* **Action item**: From the entries below, retype only the lines from the one with "(*) after a" through the one with "[L0 VIA LITHO]", exactly as written.

_____
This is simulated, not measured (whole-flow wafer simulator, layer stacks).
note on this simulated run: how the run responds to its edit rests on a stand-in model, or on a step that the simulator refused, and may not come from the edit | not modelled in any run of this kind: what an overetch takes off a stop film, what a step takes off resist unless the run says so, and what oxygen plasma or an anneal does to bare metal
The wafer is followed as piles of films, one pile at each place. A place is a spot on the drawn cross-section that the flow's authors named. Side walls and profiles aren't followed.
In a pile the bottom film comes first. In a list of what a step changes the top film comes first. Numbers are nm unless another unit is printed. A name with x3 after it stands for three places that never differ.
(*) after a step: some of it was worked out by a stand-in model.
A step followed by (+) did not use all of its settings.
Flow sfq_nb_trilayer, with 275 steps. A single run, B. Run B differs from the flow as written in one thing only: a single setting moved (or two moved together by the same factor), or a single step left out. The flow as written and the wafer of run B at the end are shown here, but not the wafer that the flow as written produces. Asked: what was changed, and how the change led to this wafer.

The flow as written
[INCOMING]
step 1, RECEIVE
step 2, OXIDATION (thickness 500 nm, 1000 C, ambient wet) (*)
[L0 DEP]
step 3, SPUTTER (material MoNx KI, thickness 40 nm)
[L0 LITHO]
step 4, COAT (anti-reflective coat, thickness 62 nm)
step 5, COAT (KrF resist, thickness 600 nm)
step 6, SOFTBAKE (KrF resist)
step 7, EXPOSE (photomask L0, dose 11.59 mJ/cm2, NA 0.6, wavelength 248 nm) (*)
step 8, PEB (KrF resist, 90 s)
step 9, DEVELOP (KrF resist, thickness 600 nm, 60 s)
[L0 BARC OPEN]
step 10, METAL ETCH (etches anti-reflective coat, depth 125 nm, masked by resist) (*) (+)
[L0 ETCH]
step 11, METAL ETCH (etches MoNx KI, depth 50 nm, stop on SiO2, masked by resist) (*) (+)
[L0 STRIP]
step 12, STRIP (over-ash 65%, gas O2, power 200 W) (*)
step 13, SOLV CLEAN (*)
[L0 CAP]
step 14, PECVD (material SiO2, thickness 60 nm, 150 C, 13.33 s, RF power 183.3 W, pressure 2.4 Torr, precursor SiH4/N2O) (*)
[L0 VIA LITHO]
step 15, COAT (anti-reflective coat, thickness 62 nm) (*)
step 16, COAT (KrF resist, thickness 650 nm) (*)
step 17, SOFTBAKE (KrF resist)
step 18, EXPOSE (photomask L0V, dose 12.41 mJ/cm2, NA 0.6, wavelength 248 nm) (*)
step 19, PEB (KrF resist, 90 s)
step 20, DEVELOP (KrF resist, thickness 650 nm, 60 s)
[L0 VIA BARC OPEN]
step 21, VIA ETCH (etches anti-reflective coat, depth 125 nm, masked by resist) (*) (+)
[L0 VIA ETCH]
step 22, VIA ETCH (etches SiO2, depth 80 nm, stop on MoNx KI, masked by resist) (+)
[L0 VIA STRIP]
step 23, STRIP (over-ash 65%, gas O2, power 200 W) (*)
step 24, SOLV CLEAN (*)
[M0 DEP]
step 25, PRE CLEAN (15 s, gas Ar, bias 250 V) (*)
_____

* **Answer section**:
(*) after a step: some of it was worked out by a stand-in model.
A step followed by (+) did not use all of its settings.
Flow sfq_nb_trilayer, with 275 steps. A single run, B. Run B differs from the flow as written in one thing only: a single setting moved (or two moved together by the same factor), or a single step left out. The flow as written and the wafer of run B at the end are shown here, but not the wafer that the flow as written produces. Asked: what was changed, and how the change led to this wafer.

The flow as written
[INCOMING]
step 1, RECEIVE
step 2, OXIDATION (thickness 500 nm, 1000 C, ambient wet) (*)
[L0 DEP]
step 3, SPUTTER (material MoNx KI, thickness 40 nm)
[L0 LITHO]
step 4, COAT (anti-reflective coat, thickness 62 nm)
step 5, COAT (KrF resist, thickness 600 nm)
step 6, SOFTBAKE (KrF resist)
step 7, EXPOSE (photomask L0, dose 11.59 mJ/cm2, NA 0.6, wavelength 248 nm) (*)
step 8, PEB (KrF resist, 90 s)
step 9, DEVELOP (KrF resist, thickness 600 nm, 60 s)
[L0 BARC OPEN]
step 10, METAL ETCH (etches anti-reflective coat, depth 125 nm, masked by resist) (*) (+)
[L0 ETCH]
step 11, METAL ETCH (etches MoNx KI, depth 50 nm, stop on SiO2, masked by resist) (*) (+)
[L0 STRIP]
step 12, STRIP (over-ash 65%, gas O2, power 200 W) (*)
step 13, SOLV CLEAN (*)
[L0 CAP]
step 14, PECVD (material SiO2, thickness 60 nm, 150 C, 13.33 s, RF power 183.3 W, pressure 2.4 Torr, precursor SiH4/N2O) (*)
[L0 VIA LITHO]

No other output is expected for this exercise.